Segment Open

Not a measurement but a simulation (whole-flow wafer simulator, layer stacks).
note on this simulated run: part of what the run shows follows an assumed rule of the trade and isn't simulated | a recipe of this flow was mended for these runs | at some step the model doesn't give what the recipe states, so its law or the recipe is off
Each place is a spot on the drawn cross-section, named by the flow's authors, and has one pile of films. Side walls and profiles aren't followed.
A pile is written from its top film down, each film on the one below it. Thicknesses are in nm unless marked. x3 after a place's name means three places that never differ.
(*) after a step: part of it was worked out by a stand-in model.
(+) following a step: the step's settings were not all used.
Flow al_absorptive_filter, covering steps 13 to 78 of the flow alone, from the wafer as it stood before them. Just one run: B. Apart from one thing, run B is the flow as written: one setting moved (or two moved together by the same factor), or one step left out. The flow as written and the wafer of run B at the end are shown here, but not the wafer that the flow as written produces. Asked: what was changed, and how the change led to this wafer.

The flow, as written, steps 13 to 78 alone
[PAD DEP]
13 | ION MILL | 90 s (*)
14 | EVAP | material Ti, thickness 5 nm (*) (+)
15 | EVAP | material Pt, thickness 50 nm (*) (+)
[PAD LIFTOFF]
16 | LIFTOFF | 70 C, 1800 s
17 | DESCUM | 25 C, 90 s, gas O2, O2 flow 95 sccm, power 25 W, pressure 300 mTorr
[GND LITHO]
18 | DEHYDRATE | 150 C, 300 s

Segment Closed

ASSIGNMENT
Keep every word intact and transcribe the records in full.

TASK OUTPUT
Not a measurement but a simulation (whole-flow wafer simulator, layer stacks).
note on this simulated run: part of what the run shows follows an assumed rule of the trade and isn't simulated | a recipe of this flow was mended for these runs | at some step the model doesn't give what the recipe states, so its law or the recipe is off
Each place is a spot on the drawn cross-section, named by the flow's authors, and has one pile of films. Side walls and profiles aren't followed.
A pile is written from its top film down, each film on the one below it. Thicknesses are in nm unless marked. x3 after a place's name means three places that never differ.
(*) after a step: part of it was worked out by a stand-in model.
(+) following a step: the step's settings were not all used.
Flow al_absorptive_filter, covering steps 13 to 78 of the flow alone, from the wafer as it stood before them. Just one run: B. Apart from one thing, run B is the flow as written: one setting moved (or two moved together by the same factor), or one step left out. The flow as written and the wafer of run B at the end are shown here, but not the wafer that the flow as written produces. Asked: what was changed, and how the change led to this wafer.

The flow, as written, steps 13 to 78 alone
[PAD DEP]
13 | ION MILL | 90 s (*)
14 | EVAP | material Ti, thickness 5 nm (*) (+)
15 | EVAP | material Pt, thickness 50 nm (*) (+)
[PAD LIFTOFF]
16 | LIFTOFF | 70 C, 1800 s
17 | DESCUM | 25 C, 90 s, gas O2, O2 flow 95 sccm, power 25 W, pressure 300 mTorr
[GND LITHO]
18 | DEHYDRATE | 150 C, 300 s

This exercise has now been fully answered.